- _Record set_:
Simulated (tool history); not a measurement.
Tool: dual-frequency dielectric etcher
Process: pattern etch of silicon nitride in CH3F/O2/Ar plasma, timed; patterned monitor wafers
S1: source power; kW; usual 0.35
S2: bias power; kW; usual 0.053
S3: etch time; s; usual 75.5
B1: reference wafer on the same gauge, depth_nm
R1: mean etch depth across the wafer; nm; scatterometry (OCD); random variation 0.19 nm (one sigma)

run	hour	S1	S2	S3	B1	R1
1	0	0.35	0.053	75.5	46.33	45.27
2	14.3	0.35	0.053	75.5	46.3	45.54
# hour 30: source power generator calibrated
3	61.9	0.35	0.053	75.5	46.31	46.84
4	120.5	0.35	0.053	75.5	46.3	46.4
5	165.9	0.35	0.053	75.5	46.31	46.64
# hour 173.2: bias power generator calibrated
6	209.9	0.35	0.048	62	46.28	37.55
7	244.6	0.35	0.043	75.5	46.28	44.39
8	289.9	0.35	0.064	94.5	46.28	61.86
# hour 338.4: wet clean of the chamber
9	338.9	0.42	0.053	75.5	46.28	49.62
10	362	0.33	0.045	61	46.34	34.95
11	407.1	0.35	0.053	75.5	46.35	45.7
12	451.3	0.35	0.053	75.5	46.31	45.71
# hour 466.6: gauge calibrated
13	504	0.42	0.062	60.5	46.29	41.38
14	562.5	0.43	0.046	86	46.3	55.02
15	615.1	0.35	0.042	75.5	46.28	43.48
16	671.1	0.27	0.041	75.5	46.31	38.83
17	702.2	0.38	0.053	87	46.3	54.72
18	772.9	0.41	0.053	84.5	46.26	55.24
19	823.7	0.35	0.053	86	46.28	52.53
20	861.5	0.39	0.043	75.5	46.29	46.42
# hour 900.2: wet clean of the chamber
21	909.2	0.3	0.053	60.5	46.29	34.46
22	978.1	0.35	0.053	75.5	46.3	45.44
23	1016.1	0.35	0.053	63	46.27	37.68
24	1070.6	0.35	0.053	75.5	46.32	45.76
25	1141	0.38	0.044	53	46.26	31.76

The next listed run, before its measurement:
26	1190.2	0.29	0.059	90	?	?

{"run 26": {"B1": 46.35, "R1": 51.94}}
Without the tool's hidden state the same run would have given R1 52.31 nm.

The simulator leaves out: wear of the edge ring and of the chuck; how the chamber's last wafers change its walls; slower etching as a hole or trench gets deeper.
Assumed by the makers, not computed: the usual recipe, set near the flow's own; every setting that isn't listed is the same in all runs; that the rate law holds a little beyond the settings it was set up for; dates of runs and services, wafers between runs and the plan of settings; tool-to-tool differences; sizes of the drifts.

- _Brief_:
Please write out exactly the lines from the start of the data through the line that contains "B1: reference wafer", both ends included, and nothing else.

- _Exercise result_:
Simulated (tool history); not a measurement.
Tool: dual-frequency dielectric etcher
Process: pattern etch of silicon nitride in CH3F/O2/Ar plasma, timed; patterned monitor wafers
S1: source power; kW; usual 0.35
S2: bias power; kW; usual 0.053
S3: etch time; s; usual 75.5
B1: reference wafer on the same gauge, depth_nm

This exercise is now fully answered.